Action item: Return exactly the listing's lines, from its first line to the line holding "- 14: PATTERN,tone", ends included.

━━━━━ Data for analysis

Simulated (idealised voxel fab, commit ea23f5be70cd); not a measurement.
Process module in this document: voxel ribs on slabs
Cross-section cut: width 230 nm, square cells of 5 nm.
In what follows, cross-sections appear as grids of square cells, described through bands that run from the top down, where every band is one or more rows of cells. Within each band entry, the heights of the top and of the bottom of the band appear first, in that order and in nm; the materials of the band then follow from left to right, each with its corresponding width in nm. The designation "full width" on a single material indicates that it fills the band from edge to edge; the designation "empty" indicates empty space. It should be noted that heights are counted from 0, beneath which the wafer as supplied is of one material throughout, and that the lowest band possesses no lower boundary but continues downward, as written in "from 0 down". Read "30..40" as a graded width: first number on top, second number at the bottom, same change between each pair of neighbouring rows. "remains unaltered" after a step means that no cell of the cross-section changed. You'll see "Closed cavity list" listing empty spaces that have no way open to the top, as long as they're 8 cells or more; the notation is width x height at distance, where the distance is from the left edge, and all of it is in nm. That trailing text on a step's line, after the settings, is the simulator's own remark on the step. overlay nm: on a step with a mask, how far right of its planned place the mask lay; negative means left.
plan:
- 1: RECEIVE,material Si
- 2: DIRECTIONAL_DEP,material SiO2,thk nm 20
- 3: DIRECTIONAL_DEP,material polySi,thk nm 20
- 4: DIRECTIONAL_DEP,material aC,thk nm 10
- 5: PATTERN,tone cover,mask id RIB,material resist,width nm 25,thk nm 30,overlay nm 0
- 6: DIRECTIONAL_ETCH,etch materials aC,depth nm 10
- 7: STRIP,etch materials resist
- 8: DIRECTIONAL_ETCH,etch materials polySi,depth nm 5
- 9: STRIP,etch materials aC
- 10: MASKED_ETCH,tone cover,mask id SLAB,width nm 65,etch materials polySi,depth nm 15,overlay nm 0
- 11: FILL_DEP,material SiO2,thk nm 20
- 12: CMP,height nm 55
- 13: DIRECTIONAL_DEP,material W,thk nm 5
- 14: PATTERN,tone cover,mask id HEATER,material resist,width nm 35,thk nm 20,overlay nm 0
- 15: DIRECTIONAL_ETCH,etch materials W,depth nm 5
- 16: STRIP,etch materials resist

━━━━━━━━━━

Answer box:
Simulated (idealised voxel fab, commit ea23f5be70cd); not a measurement.
Process module in this document: voxel ribs on slabs
Cross-section cut: width 230 nm, square cells of 5 nm.
In what follows, cross-sections appear as grids of square cells, described through bands that run from the top down, where every band is one or more rows of cells. Within each band entry, the heights of the top and of the bottom of the band appear first, in that order and in nm; the materials of the band then follow from left to right, each with its corresponding width in nm. The designation "full width" on a single material indicates that it fills the band from edge to edge; the designation "empty" indicates empty space. It should be noted that heights are counted from 0, beneath which the wafer as supplied is of one material throughout, and that the lowest band possesses no lower boundary but continues downward, as written in "from 0 down". Read "30..40" as a graded width: first number on top, second number at the bottom, same change between each pair of neighbouring rows. "remains unaltered" after a step means that no cell of the cross-section changed. You'll see "Closed cavity list" listing empty spaces that have no way open to the top, as long as they're 8 cells or more; the notation is width x height at distance, where the distance is from the left edge, and all of it is in nm. That trailing text on a step's line, after the settings, is the simulator's own remark on the step. overlay nm: on a step with a mask, how far right of its planned place the mask lay; negative means left.
plan:
- 1: RECEIVE,material Si
- 2: DIRECTIONAL_DEP,material SiO2,thk nm 20
- 3: DIRECTIONAL_DEP,material polySi,thk nm 20
- 4: DIRECTIONAL_DEP,material aC,thk nm 10
- 5: PATTERN,tone cover,mask id RIB,material resist,width nm 25,thk nm 30,overlay nm 0
- 6: DIRECTIONAL_ETCH,etch materials aC,depth nm 10
- 7: STRIP,etch materials resist
- 8: DIRECTIONAL_ETCH,etch materials polySi,depth nm 5
- 9: STRIP,etch materials aC
- 10: MASKED_ETCH,tone cover,mask id SLAB,width nm 65,etch materials polySi,depth nm 15,overlay nm 0
- 11: FILL_DEP,material SiO2,thk nm 20
- 12: CMP,height nm 55
- 13: DIRECTIONAL_DEP,material W,thk nm 5
- 14: PATTERN,tone cover,mask id HEATER,material resist,width nm 35,thk nm 20,overlay nm 0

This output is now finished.